▸ Action item:
Write out each line of the entries exactly, starting at the first and finishing with the line that contains "run 1 hour=0".

▸ Information provided:
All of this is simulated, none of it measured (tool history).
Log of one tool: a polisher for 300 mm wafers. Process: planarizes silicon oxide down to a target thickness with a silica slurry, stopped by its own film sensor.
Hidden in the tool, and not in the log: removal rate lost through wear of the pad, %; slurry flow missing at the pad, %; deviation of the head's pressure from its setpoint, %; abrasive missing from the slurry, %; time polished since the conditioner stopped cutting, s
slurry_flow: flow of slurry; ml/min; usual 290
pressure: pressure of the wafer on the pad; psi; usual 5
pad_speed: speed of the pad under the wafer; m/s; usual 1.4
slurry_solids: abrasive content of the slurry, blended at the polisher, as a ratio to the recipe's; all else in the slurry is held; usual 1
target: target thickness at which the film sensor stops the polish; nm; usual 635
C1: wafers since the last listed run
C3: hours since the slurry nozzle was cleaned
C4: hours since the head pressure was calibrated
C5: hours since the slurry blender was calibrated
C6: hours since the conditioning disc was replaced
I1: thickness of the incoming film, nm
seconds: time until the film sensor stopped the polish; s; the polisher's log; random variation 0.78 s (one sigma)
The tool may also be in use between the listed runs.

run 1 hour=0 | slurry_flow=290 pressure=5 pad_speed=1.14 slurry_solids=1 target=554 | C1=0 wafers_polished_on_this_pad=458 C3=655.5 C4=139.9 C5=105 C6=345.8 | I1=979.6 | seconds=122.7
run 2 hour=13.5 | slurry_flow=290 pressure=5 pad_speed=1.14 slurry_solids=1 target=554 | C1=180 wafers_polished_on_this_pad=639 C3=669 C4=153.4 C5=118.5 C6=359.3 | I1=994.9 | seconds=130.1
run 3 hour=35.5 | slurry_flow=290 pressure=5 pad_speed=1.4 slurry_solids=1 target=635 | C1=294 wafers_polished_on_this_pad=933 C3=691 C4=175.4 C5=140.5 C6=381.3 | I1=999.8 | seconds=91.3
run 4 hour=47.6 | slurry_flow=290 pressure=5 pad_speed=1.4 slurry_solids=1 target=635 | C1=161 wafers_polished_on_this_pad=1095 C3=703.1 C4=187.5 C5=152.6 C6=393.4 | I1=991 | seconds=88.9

▸ Written answer:
All of this is simulated, none of it measured (tool history).
Log of one tool: a polisher for 300 mm wafers. Process: planarizes silicon oxide down to a target thickness with a silica slurry, stopped by its own film sensor.
Hidden in the tool, and not in the log: removal rate lost through wear of the pad, %; slurry flow missing at the pad, %; deviation of the head's pressure from its setpoint, %; abrasive missing from the slurry, %; time polished since the conditioner stopped cutting, s
slurry_flow: flow of slurry; ml/min; usual 290
pressure: pressure of the wafer on the pad; psi; usual 5
pad_speed: speed of the pad under the wafer; m/s; usual 1.4
slurry_solids: abrasive content of the slurry, blended at the polisher, as a ratio to the recipe's; all else in the slurry is held; usual 1
target: target thickness at which the film sensor stops the polish; nm; usual 635
C1: wafers since the last listed run
C3: hours since the slurry nozzle was cleaned
C4: hours since the head pressure was calibrated
C5: hours since the slurry blender was calibrated
C6: hours since the conditioning disc was replaced
I1: thickness of the incoming film, nm
seconds: time until the film sensor stopped the polish; s; the polisher's log; random variation 0.78 s (one sigma)
The tool may also be in use between the listed runs.

run 1 hour=0 | slurry_flow=290 pressure=5 pad_speed=1.14 slurry_solids=1 target=554 | C1=0 wafers_polished_on_this_pad=458 C3=655.5 C4=139.9 C5=105 C6=345.8 | I1=979.6 | seconds=122.7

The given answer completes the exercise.